◆ INFORMATION PROVIDED:
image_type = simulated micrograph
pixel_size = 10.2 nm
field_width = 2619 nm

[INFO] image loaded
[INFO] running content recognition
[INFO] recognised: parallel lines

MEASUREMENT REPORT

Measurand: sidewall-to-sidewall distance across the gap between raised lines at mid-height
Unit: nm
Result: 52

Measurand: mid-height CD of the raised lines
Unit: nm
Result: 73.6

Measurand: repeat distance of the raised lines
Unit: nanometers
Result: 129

◆ ASSIGNED TASK:
Transcribe the full listing. Change nothing.

◆ YOUR RESPONSE:
image_type = simulated micrograph
pixel_size = 10.2 nm
field_width = 2619 nm

[INFO] image loaded
[INFO] running content recognition
[INFO] recognised: parallel lines

MEASUREMENT REPORT

Measurand: sidewall-to-sidewall distance across the gap between raised lines at mid-height
Unit: nm
Result: 52

Measurand: mid-height CD of the raised lines
Unit: nm
Result: 73.6

Measurand: repeat distance of the raised lines
Unit: nanometers
Result: 129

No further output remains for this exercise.